Brief. Could you return the lines below exactly, from the first line up to and including the line that holds "Answer: wiring"?

Recorded information.
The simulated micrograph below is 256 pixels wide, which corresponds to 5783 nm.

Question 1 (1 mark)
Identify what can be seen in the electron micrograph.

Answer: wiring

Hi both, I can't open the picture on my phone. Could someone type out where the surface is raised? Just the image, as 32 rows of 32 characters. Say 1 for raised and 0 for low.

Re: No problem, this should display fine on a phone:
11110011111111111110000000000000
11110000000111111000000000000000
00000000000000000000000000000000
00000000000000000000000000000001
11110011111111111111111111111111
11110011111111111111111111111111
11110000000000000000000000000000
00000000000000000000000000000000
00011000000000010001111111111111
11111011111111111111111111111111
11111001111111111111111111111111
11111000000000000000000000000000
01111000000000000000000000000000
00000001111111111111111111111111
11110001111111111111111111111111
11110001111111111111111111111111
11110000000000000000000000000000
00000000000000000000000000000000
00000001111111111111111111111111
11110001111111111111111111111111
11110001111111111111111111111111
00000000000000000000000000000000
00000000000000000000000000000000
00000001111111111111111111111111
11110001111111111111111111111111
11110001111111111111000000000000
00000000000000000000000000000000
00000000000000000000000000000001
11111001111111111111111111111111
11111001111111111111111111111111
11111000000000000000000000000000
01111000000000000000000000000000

Reply.
The simulated micrograph below is 256 pixels wide, which corresponds to 5783 nm.

Question 1 (1 mark)
Identify what can be seen in the electron micrograph.

Answer: wiring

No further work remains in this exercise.